_Data records_
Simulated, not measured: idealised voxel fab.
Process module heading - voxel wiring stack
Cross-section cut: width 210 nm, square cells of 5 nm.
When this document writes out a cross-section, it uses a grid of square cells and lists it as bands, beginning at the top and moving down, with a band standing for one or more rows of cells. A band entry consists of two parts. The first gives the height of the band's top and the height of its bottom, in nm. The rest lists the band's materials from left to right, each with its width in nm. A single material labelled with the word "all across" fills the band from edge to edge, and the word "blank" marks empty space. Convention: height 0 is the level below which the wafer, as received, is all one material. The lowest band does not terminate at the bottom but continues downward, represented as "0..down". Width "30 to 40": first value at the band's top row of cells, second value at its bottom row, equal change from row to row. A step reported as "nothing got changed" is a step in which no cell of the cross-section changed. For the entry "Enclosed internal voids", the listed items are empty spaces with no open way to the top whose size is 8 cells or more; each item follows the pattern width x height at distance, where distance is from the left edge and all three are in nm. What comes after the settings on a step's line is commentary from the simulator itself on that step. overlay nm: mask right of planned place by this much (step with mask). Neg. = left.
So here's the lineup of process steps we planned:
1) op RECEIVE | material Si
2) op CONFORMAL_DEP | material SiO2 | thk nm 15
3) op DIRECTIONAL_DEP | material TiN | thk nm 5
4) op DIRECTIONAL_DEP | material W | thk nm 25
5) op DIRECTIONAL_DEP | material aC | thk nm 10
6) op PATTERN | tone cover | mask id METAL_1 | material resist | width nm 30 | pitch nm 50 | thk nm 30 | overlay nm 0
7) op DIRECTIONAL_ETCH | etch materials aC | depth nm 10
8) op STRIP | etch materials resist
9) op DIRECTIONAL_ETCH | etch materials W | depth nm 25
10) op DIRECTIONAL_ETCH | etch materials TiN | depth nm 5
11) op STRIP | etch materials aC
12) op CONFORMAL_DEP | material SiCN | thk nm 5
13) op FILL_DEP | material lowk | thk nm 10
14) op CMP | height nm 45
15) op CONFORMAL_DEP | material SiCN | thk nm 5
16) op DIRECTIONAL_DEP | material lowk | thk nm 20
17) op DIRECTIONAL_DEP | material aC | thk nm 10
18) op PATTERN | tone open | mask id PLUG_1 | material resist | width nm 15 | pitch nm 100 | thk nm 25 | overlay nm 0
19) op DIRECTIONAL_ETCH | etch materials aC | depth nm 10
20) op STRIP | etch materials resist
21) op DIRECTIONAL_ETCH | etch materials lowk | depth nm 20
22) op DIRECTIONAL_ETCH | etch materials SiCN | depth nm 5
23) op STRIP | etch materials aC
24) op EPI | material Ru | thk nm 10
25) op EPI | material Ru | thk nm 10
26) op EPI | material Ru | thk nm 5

_Requirement_
Among the entries above, locate the lines containing "3) op DIRECTIONAL_DEP" and "15) op CONFORMAL_DEP", and transcribe exactly those two lines and all lines between.

_Exercise response_
3) op DIRECTIONAL_DEP | material TiN | thk nm 5
4) op DIRECTIONAL_DEP | material W | thk nm 25
5) op DIRECTIONAL_DEP | material aC | thk nm 10
6) op PATTERN | tone cover | mask id METAL_1 | material resist | width nm 30 | pitch nm 50 | thk nm 30 | overlay nm 0
7) op DIRECTIONAL_ETCH | etch materials aC | depth nm 10
8) op STRIP | etch materials resist
9) op DIRECTIONAL_ETCH | etch materials W | depth nm 25
10) op DIRECTIONAL_ETCH | etch materials TiN | depth nm 5
11) op STRIP | etch materials aC
12) op CONFORMAL_DEP | material SiCN | thk nm 5
13) op FILL_DEP | material lowk | thk nm 10
14) op CMP | height nm 45
15) op CONFORMAL_DEP | material SiCN | thk nm 5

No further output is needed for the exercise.